**Assignment**
Please copy out the entries below exactly, beginning with the line that contains "R2: film removed" and ending with the line that contains "Targets: R1 46.100", and include nothing outside that span.

**Data excerpts**
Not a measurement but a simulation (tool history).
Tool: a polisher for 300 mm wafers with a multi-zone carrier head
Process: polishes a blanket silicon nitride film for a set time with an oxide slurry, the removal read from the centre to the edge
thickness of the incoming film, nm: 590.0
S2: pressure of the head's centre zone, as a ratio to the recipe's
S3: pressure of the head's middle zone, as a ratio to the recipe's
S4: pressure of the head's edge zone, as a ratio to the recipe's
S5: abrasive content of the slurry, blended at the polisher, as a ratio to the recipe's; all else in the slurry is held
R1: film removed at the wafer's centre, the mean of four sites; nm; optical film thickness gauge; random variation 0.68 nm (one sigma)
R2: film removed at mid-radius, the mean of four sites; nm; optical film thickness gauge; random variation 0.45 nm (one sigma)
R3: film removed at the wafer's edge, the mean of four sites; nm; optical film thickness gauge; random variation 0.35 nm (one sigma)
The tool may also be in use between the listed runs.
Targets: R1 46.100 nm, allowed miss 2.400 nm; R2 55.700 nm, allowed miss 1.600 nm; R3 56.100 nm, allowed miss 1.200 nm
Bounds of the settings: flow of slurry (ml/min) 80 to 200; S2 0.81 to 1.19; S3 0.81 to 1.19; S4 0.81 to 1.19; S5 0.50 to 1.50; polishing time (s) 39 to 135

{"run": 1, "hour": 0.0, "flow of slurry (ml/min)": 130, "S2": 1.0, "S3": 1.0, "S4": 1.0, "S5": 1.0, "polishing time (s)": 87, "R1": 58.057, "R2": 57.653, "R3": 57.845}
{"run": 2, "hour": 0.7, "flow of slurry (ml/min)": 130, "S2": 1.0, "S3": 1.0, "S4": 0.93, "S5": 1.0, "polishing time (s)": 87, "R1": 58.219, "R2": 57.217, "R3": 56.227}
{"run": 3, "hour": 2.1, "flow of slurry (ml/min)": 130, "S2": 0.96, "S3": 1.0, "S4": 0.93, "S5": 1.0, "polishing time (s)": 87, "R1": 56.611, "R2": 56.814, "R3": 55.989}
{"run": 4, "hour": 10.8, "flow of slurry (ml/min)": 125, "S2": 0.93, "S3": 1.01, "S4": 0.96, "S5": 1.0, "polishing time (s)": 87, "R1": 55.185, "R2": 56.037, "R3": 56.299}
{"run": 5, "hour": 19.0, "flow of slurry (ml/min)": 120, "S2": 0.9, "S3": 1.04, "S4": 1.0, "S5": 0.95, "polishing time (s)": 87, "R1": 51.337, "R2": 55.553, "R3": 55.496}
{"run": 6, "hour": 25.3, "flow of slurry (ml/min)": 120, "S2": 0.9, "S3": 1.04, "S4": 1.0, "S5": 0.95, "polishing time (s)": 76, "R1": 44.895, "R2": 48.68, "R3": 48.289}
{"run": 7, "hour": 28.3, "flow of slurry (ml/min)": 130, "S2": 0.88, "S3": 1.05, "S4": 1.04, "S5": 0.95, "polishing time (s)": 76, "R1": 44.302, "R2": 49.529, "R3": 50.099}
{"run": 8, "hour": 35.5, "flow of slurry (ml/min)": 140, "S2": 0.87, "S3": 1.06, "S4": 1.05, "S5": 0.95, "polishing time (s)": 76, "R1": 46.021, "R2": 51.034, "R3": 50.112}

**Response box**
R2: film removed at mid-radius, the mean of four sites; nm; optical film thickness gauge; random variation 0.45 nm (one sigma)
R3: film removed at the wafer's edge, the mean of four sites; nm; optical film thickness gauge; random variation 0.35 nm (one sigma)
The tool may also be in use between the listed runs.
Targets: R1 46.100 nm, allowed miss 2.400 nm; R2 55.700 nm, allowed miss 1.600 nm; R3 56.100 nm, allowed miss 1.200 nm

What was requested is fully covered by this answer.